● Activity:
Word for word, transcribe the records that follow.

● Record set:
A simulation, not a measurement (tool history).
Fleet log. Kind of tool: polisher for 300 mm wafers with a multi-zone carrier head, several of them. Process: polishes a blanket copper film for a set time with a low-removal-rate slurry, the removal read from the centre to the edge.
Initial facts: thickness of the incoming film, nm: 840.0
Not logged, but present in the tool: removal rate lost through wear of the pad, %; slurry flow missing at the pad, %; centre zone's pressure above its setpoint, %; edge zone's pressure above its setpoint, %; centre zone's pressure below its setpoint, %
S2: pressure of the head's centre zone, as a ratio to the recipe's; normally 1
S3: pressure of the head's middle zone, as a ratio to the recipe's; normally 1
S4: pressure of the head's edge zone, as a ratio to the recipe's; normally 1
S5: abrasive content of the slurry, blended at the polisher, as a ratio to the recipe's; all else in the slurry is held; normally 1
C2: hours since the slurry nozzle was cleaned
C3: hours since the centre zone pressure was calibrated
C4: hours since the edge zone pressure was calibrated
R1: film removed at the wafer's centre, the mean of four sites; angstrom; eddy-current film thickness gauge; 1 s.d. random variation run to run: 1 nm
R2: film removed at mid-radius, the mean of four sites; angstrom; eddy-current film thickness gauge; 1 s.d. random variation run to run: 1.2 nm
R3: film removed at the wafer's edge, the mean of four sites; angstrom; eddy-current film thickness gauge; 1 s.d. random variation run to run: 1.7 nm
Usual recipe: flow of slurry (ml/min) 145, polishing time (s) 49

● Answer section:
A simulation, not a measurement (tool history).
Fleet log. Kind of tool: polisher for 300 mm wafers with a multi-zone carrier head, several of them. Process: polishes a blanket copper film for a set time with a low-removal-rate slurry, the removal read from the centre to the edge.
Initial facts: thickness of the incoming film, nm: 840.0
Not logged, but present in the tool: removal rate lost through wear of the pad, %; slurry flow missing at the pad, %; centre zone's pressure above its setpoint, %; edge zone's pressure above its setpoint, %; centre zone's pressure below its setpoint, %
S2: pressure of the head's centre zone, as a ratio to the recipe's; normally 1
S3: pressure of the head's middle zone, as a ratio to the recipe's; normally 1
S4: pressure of the head's edge zone, as a ratio to the recipe's; normally 1
S5: abrasive content of the slurry, blended at the polisher, as a ratio to the recipe's; all else in the slurry is held; normally 1
C2: hours since the slurry nozzle was cleaned
C3: hours since the centre zone pressure was calibrated
C4: hours since the edge zone pressure was calibrated
R1: film removed at the wafer's centre, the mean of four sites; angstrom; eddy-current film thickness gauge; 1 s.d. random variation run to run: 1 nm
R2: film removed at mid-radius, the mean of four sites; angstrom; eddy-current film thickness gauge; 1 s.d. random variation run to run: 1.2 nm
R3: film removed at the wafer's edge, the mean of four sites; angstrom; eddy-current film thickness gauge; 1 s.d. random variation run to run: 1.7 nm
Usual recipe: flow of slurry (ml/min) 145, polishing time (s) 49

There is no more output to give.